Work task
Would you please transcribe, exactly as written, the lines of the entries below starting at the one that holds "# As received, i.e." and ending at the one that holds "# Last-wafer cross-section", both included?

##### Extracted records #####

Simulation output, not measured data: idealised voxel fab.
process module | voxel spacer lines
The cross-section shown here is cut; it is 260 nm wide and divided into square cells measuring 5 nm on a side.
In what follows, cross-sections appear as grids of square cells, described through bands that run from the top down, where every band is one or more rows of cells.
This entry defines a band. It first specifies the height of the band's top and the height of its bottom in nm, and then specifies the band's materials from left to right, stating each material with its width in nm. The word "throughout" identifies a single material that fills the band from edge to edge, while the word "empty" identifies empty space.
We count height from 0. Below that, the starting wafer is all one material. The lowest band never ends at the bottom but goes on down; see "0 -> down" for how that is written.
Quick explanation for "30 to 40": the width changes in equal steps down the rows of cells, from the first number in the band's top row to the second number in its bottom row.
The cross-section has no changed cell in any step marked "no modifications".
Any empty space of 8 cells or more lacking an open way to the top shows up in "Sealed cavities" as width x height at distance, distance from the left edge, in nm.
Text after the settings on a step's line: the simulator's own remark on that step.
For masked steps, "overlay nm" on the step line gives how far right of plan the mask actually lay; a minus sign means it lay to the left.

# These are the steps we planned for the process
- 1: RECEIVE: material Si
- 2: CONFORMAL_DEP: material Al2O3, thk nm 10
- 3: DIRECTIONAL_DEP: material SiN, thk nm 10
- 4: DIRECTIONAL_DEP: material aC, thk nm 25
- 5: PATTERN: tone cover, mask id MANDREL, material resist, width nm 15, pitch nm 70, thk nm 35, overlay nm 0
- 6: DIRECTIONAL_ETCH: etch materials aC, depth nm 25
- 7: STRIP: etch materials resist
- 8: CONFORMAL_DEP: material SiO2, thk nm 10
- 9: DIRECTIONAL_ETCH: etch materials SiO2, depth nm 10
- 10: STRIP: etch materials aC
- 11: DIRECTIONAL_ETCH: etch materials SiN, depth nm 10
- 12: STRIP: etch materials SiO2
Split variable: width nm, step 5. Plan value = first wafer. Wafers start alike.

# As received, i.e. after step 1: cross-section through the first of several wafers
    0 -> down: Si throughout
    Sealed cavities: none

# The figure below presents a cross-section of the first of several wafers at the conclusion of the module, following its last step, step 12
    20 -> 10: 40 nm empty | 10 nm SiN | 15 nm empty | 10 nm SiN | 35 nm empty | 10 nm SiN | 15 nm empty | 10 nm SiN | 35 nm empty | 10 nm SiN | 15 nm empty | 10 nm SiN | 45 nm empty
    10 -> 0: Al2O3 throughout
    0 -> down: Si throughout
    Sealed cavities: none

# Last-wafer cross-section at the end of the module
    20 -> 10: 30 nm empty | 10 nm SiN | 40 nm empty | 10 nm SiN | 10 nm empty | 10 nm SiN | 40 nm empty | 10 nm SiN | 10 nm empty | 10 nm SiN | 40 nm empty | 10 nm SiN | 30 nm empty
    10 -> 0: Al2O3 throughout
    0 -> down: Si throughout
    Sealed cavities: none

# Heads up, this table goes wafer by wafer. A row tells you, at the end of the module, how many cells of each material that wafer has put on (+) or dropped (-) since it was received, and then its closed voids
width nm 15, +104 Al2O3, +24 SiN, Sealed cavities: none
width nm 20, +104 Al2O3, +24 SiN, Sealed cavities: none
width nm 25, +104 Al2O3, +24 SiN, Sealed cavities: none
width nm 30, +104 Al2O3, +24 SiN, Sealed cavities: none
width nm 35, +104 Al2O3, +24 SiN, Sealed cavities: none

#####

Your solution
# As received, i.e. after step 1: cross-section through the first of several wafers
    0 -> down: Si throughout
    Sealed cavities: none

# The figure below presents a cross-section of the first of several wafers at the conclusion of the module, following its last step, step 12
    20 -> 10: 40 nm empty | 10 nm SiN | 15 nm empty | 10 nm SiN | 35 nm empty | 10 nm SiN | 15 nm empty | 10 nm SiN | 35 nm empty | 10 nm SiN | 15 nm empty | 10 nm SiN | 45 nm empty
    10 -> 0: Al2O3 throughout
    0 -> down: Si throughout
    Sealed cavities: none

# Last-wafer cross-section at the end of the module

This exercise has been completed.